## TASK ITEM
Every entry should be copied exactly, with nothing added or dropped.

:::
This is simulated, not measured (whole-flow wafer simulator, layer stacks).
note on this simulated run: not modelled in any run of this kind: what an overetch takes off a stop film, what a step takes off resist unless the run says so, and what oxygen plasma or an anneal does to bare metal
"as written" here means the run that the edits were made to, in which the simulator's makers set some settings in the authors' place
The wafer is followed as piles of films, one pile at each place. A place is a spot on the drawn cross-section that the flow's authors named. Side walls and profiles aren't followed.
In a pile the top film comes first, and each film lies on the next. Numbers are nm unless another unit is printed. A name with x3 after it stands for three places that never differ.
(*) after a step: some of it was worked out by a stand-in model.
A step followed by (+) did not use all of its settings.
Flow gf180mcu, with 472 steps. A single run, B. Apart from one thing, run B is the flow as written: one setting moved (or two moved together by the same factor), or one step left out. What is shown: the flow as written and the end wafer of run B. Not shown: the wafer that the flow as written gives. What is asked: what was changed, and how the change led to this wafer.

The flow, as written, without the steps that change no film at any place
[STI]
:::

## WRITTEN RESPONSE
This is simulated, not measured (whole-flow wafer simulator, layer stacks).
note on this simulated run: not modelled in any run of this kind: what an overetch takes off a stop film, what a step takes off resist unless the run says so, and what oxygen plasma or an anneal does to bare metal
"as written" here means the run that the edits were made to, in which the simulator's makers set some settings in the authors' place
The wafer is followed as piles of films, one pile at each place. A place is a spot on the drawn cross-section that the flow's authors named. Side walls and profiles aren't followed.
In a pile the top film comes first, and each film lies on the next. Numbers are nm unless another unit is printed. A name with x3 after it stands for three places that never differ.
(*) after a step: some of it was worked out by a stand-in model.
A step followed by (+) did not use all of its settings.
Flow gf180mcu, with 472 steps. A single run, B. Apart from one thing, run B is the flow as written: one setting moved (or two moved together by the same factor), or one step left out. What is shown: the flow as written and the end wafer of run B. Not shown: the wafer that the flow as written gives. What is asked: what was changed, and how the change led to this wafer.

The flow, as written, without the steps that change no film at any place
[STI]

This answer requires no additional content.